- Action item -
Each line below should be restated exactly, with nothing dropped.

- Data for analysis -
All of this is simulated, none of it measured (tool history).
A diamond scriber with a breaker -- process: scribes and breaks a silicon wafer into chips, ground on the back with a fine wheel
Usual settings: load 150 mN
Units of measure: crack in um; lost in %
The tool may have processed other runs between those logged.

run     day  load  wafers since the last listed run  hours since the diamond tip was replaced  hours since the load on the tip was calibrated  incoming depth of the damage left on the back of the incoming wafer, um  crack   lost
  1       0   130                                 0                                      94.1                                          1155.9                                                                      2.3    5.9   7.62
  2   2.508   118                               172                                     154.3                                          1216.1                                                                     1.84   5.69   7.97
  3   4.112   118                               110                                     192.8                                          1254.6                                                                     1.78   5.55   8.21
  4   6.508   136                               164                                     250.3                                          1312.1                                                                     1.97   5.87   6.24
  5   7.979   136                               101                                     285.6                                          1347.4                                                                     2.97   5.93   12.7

- Exercise output -
All of this is simulated, none of it measured (tool history).
A diamond scriber with a breaker -- process: scribes and breaks a silicon wafer into chips, ground on the back with a fine wheel
Usual settings: load 150 mN
Units of measure: crack in um; lost in %
The tool may have processed other runs between those logged.

run     day  load  wafers since the last listed run  hours since the diamond tip was replaced  hours since the load on the tip was calibrated  incoming depth of the damage left on the back of the incoming wafer, um  crack   lost
  1       0   130                                 0                                      94.1                                          1155.9                                                                      2.3    5.9   7.62
  2   2.508   118                               172                                     154.3                                          1216.1                                                                     1.84   5.69   7.97
  3   4.112   118                               110                                     192.8                                          1254.6                                                                     1.78   5.55   8.21
  4   6.508   136                               164                                     250.3                                          1312.1                                                                     1.97   5.87   6.24
  5   7.979   136                               101                                     285.6                                          1347.4                                                                     2.97   5.93   12.7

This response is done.